SUPPLIED MATERIAL »
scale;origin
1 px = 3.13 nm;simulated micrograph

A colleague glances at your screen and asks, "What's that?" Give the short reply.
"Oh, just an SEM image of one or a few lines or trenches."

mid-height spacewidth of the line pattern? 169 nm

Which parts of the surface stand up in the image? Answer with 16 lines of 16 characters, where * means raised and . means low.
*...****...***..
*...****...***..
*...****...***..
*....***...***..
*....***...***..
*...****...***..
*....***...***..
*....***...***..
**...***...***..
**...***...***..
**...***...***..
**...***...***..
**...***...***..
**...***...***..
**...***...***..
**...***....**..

ACTION ITEM » Output exactly the lines of the records from the first through the one bearing "mid-height spacewidth of", both ends included.

EXERCISE RESULT »
scale;origin
1 px = 3.13 nm;simulated micrograph

A colleague glances at your screen and asks, "What's that?" Give the short reply.
"Oh, just an SEM image of one or a few lines or trenches."

mid-height spacewidth of the line pattern? 169 nm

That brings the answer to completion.